### [Work instruction]
Repeat the entries word for word. Leave nothing out.

### [Extracted entries]
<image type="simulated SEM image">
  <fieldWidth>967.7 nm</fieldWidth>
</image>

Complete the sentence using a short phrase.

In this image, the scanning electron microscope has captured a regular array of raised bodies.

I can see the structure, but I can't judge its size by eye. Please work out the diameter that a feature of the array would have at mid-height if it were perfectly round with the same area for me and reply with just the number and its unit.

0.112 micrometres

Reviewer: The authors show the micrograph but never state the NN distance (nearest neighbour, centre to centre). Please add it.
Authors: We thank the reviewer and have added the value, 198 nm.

### [Solution]
<image type="simulated SEM image">
  <fieldWidth>967.7 nm</fieldWidth>
</image>

Complete the sentence using a short phrase.

In this image, the scanning electron microscope has captured a regular array of raised bodies.

I can see the structure, but I can't judge its size by eye. Please work out the diameter that a feature of the array would have at mid-height if it were perfectly round with the same area for me and reply with just the number and its unit.

0.112 micrometres

Reviewer: The authors show the micrograph but never state the NN distance (nearest neighbour, centre to centre). Please add it.
Authors: We thank the reviewer and have added the value, 198 nm.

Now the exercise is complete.